Work order:
Transcribe the entire listing, keeping each word as it is.

Data provided:
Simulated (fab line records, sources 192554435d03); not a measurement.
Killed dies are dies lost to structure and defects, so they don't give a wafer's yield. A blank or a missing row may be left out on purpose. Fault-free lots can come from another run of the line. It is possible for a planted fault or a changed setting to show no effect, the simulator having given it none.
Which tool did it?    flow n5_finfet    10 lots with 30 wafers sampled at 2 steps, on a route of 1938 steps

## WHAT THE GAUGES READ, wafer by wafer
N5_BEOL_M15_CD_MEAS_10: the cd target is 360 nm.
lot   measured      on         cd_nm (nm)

Exercise output:
Simulated (fab line records, sources 192554435d03); not a measurement.
Killed dies are dies lost to structure and defects, so they don't give a wafer's yield. A blank or a missing row may be left out on purpose. Fault-free lots can come from another run of the line. It is possible for a planted fault or a changed setting to show no effect, the simulator having given it none.
Which tool did it?    flow n5_finfet    10 lots with 30 wafers sampled at 2 steps, on a route of 1938 steps

## WHAT THE GAUGES READ, wafer by wafer
N5_BEOL_M15_CD_MEAS_10: the cd target is 360 nm.
lot   measured      on         cd_nm (nm)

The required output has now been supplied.